REQUIRED ACTION → Output only the lines of the entries that follow, starting at the one with "This is a process" and running down to the one with "In this document", both included and unchanged.

---- EXTRACTED INFORMATION

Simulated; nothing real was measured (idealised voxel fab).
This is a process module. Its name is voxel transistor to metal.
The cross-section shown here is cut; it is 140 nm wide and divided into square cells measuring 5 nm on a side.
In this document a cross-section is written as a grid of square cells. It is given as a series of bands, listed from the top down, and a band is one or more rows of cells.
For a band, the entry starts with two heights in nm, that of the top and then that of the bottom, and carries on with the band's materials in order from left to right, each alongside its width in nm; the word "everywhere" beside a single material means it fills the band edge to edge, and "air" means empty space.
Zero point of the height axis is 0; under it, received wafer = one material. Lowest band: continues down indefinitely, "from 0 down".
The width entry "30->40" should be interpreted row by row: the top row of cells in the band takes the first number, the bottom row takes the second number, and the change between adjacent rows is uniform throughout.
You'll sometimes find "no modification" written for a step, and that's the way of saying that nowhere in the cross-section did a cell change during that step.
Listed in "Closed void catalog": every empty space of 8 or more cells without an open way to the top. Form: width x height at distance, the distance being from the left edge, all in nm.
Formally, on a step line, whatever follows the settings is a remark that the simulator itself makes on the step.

--------

YOUR SOLUTION →
This is a process module. Its name is voxel transistor to metal.
The cross-section shown here is cut; it is 140 nm wide and divided into square cells measuring 5 nm on a side.
In this document a cross-section is written as a grid of square cells. It is given as a series of bands, listed from the top down, and a band is one or more rows of cells.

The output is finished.